***

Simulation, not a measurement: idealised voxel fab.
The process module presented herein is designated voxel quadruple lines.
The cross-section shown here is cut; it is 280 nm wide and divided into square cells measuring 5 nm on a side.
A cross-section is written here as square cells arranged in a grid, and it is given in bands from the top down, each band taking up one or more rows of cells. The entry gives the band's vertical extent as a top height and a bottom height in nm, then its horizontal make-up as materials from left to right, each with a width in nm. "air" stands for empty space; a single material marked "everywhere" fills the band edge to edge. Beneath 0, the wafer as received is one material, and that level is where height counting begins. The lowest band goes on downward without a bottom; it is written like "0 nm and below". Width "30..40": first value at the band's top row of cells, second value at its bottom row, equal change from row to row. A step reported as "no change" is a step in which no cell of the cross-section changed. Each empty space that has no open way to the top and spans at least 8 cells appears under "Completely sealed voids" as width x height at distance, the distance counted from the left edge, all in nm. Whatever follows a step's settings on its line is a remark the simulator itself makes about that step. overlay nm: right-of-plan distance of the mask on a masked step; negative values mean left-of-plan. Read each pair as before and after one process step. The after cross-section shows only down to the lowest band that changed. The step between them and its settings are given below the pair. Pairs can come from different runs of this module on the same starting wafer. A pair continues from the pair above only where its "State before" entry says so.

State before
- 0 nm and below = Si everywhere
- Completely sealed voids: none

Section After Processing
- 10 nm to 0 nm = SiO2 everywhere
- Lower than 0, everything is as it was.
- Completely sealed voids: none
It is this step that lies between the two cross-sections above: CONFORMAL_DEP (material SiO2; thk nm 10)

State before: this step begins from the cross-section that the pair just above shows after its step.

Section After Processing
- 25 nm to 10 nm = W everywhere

***

Activity
Using the listing above, retype each line exactly.

Reply
Simulation, not a measurement: idealised voxel fab.
The process module presented herein is designated voxel quadruple lines.
The cross-section shown here is cut; it is 280 nm wide and divided into square cells measuring 5 nm on a side.
A cross-section is written here as square cells arranged in a grid, and it is given in bands from the top down, each band taking up one or more rows of cells. The entry gives the band's vertical extent as a top height and a bottom height in nm, then its horizontal make-up as materials from left to right, each with a width in nm. "air" stands for empty space; a single material marked "everywhere" fills the band edge to edge. Beneath 0, the wafer as received is one material, and that level is where height counting begins. The lowest band goes on downward without a bottom; it is written like "0 nm and below". Width "30..40": first value at the band's top row of cells, second value at its bottom row, equal change from row to row. A step reported as "no change" is a step in which no cell of the cross-section changed. Each empty space that has no open way to the top and spans at least 8 cells appears under "Completely sealed voids" as width x height at distance, the distance counted from the left edge, all in nm. Whatever follows a step's settings on its line is a remark the simulator itself makes about that step. overlay nm: right-of-plan distance of the mask on a masked step; negative values mean left-of-plan. Read each pair as before and after one process step. The after cross-section shows only down to the lowest band that changed. The step between them and its settings are given below the pair. Pairs can come from different runs of this module on the same starting wafer. A pair continues from the pair above only where its "State before" entry says so.

State before
- 0 nm and below = Si everywhere
- Completely sealed voids: none

Section After Processing
- 10 nm to 0 nm = SiO2 everywhere
- Lower than 0, everything is as it was.
- Completely sealed voids: none
It is this step that lies between the two cross-sections above: CONFORMAL_DEP (material SiO2; thk nm 10)

State before: this step begins from the cross-section that the pair just above shows after its step.

Section After Processing
- 25 nm to 10 nm = W everywhere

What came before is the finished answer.